[[ ENTRIES SHOWN, beginning ]]

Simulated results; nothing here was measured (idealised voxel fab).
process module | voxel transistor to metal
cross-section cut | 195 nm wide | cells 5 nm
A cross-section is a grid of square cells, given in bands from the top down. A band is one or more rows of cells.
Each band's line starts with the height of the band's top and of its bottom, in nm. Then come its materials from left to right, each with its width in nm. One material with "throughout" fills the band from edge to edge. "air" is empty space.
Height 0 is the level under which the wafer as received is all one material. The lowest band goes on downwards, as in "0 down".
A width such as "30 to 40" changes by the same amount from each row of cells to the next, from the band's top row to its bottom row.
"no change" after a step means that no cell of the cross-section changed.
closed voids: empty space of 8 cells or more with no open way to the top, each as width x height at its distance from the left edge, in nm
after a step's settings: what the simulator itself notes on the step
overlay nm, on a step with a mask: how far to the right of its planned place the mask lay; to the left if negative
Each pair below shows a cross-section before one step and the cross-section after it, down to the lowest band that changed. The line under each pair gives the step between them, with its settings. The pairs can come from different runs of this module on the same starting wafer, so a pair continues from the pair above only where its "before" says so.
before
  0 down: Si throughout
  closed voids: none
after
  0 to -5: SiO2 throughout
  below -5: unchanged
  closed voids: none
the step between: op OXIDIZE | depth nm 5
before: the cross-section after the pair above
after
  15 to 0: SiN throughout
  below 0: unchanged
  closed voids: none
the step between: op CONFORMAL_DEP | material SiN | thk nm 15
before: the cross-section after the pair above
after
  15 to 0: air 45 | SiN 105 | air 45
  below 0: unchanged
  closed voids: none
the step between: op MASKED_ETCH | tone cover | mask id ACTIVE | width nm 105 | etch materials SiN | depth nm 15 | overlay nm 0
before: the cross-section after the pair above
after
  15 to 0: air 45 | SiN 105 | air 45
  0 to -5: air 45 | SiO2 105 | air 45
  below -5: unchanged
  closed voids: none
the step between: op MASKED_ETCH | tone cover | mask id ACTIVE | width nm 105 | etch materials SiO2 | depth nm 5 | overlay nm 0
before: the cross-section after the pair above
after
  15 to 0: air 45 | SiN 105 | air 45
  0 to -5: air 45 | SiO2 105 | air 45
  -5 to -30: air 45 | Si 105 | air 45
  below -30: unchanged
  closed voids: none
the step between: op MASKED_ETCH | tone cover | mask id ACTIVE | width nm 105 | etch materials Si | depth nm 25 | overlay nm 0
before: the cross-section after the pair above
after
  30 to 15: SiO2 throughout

[[ ENTRIES SHOWN, end ]]

- _WORK REQUEST_
Which lines belong in the answer? Exactly those from the first line of the entries through the line holding "A cross-section is", inclusive, copied unchanged.

- _WORKED SOLUTION_
Simulated results; nothing here was measured (idealised voxel fab).
process module | voxel transistor to metal
cross-section cut | 195 nm wide | cells 5 nm
A cross-section is a grid of square cells, given in bands from the top down. A band is one or more rows of cells.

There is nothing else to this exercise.